• Dataset records:
|---|

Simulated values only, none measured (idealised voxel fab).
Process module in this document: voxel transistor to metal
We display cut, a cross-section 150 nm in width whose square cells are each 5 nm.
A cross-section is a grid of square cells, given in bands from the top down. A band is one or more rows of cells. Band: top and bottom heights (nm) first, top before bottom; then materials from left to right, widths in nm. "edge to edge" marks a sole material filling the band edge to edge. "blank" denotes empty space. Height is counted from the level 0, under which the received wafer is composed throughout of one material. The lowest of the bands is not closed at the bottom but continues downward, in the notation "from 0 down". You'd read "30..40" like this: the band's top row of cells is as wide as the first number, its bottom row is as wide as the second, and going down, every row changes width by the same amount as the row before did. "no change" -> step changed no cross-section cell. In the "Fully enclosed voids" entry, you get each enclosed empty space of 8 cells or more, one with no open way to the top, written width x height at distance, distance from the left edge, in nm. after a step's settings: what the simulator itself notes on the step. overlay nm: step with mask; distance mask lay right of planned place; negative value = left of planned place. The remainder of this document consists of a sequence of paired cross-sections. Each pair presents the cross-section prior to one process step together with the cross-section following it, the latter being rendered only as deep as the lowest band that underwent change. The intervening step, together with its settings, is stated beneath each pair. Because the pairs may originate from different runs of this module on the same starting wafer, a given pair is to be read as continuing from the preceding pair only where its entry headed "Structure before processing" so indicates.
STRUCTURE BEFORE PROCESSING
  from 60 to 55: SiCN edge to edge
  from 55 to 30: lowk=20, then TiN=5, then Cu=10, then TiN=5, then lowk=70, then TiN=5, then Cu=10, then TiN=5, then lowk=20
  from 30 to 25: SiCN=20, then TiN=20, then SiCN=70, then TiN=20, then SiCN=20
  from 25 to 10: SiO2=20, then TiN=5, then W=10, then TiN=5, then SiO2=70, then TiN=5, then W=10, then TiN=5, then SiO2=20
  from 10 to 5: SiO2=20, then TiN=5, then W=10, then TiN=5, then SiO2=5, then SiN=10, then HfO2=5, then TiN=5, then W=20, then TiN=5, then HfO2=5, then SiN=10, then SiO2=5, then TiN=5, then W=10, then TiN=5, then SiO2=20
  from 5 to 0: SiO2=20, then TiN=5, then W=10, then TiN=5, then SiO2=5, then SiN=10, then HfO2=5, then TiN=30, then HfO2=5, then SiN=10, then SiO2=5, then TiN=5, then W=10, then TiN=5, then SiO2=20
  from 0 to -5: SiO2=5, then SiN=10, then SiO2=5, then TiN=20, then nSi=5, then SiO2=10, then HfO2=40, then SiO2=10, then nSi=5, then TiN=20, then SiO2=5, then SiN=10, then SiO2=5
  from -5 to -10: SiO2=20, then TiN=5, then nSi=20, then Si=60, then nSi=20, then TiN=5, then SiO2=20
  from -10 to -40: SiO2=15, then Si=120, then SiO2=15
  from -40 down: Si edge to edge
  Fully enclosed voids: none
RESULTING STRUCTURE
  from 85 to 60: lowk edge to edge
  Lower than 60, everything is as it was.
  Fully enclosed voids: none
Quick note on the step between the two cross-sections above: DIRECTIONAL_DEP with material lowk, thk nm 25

|---|

• Assigned task: Up to and including the line that contains "We display cut, a", restate each line of the material above word for word, beginning with its first line.

• Answer space:
Simulated values only, none measured (idealised voxel fab).
Process module in this document: voxel transistor to metal
We display cut, a cross-section 150 nm in width whose square cells are each 5 nm.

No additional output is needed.